◆ ◆ ◆ ◆ ◆
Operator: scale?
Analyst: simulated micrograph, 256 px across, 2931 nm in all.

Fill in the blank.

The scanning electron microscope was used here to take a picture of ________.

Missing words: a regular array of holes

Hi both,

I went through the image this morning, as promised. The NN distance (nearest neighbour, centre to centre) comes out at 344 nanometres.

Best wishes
◆ ◆ ◆ ◆ ◆

ACTIVITY |
Take the listing above and repeat exactly the lines from the one containing "Missing words: a regular array of holes" through the one containing "I went through", both included.

TASK RESULT |
Missing words: a regular array of holes

Hi both,

I went through the image this morning, as promised. The NN distance (nearest neighbour, centre to centre) comes out at 344 nanometres.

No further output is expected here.